################
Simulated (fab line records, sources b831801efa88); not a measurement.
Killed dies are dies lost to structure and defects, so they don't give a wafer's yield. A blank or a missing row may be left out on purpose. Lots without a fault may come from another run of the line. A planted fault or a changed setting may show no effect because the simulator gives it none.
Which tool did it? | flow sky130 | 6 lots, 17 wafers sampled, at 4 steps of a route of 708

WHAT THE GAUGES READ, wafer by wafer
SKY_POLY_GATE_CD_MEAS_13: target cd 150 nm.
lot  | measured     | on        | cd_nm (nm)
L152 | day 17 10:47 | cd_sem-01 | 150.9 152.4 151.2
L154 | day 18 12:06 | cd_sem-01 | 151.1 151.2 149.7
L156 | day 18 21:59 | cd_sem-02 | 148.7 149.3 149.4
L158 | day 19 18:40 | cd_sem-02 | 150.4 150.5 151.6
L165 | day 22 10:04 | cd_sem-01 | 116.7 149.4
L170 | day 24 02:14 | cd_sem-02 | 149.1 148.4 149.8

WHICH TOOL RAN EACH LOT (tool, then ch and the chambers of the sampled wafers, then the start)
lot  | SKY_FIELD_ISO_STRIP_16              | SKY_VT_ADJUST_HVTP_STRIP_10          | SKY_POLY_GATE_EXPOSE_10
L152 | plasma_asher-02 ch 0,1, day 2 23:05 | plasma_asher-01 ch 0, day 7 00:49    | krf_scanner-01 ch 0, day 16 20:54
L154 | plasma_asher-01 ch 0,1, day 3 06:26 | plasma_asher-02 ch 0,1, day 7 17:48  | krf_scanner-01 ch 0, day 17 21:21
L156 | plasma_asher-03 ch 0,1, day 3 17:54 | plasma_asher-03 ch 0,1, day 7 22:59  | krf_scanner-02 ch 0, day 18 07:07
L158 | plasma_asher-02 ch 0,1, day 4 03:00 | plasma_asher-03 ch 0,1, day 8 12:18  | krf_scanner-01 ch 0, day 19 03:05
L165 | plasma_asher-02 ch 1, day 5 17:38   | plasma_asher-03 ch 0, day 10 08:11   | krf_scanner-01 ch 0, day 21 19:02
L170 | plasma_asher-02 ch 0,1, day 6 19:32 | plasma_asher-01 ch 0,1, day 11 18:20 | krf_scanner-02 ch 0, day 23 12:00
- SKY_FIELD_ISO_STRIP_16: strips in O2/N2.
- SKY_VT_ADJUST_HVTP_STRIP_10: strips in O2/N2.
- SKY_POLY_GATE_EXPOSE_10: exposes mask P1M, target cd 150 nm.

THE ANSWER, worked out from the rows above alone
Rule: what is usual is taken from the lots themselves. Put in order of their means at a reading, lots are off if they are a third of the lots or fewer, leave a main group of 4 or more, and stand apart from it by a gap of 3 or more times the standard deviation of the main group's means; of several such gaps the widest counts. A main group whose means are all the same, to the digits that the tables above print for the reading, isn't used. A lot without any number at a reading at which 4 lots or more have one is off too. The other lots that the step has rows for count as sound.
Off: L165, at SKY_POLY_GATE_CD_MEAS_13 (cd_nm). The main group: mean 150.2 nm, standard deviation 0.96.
################

**Action item:**
Could you return exactly the stretch of the data above that starts at the line with "Which tool did" and ends at the line with "L165 | plasma_asher-02", both lines included?

**Written answer:**
Which tool did it? | flow sky130 | 6 lots, 17 wafers sampled, at 4 steps of a route of 708

WHAT THE GAUGES READ, wafer by wafer
SKY_POLY_GATE_CD_MEAS_13: target cd 150 nm.
lot  | measured     | on        | cd_nm (nm)
L152 | day 17 10:47 | cd_sem-01 | 150.9 152.4 151.2
L154 | day 18 12:06 | cd_sem-01 | 151.1 151.2 149.7
L156 | day 18 21:59 | cd_sem-02 | 148.7 149.3 149.4
L158 | day 19 18:40 | cd_sem-02 | 150.4 150.5 151.6
L165 | day 22 10:04 | cd_sem-01 | 116.7 149.4
L170 | day 24 02:14 | cd_sem-02 | 149.1 148.4 149.8

WHICH TOOL RAN EACH LOT (tool, then ch and the chambers of the sampled wafers, then the start)
lot  | SKY_FIELD_ISO_STRIP_16              | SKY_VT_ADJUST_HVTP_STRIP_10          | SKY_POLY_GATE_EXPOSE_10
L152 | plasma_asher-02 ch 0,1, day 2 23:05 | plasma_asher-01 ch 0, day 7 00:49    | krf_scanner-01 ch 0, day 16 20:54
L154 | plasma_asher-01 ch 0,1, day 3 06:26 | plasma_asher-02 ch 0,1, day 7 17:48  | krf_scanner-01 ch 0, day 17 21:21
L156 | plasma_asher-03 ch 0,1, day 3 17:54 | plasma_asher-03 ch 0,1, day 7 22:59  | krf_scanner-02 ch 0, day 18 07:07
L158 | plasma_asher-02 ch 0,1, day 4 03:00 | plasma_asher-03 ch 0,1, day 8 12:18  | krf_scanner-01 ch 0, day 19 03:05
L165 | plasma_asher-02 ch 1, day 5 17:38   | plasma_asher-03 ch 0, day 10 08:11   | krf_scanner-01 ch 0, day 21 19:02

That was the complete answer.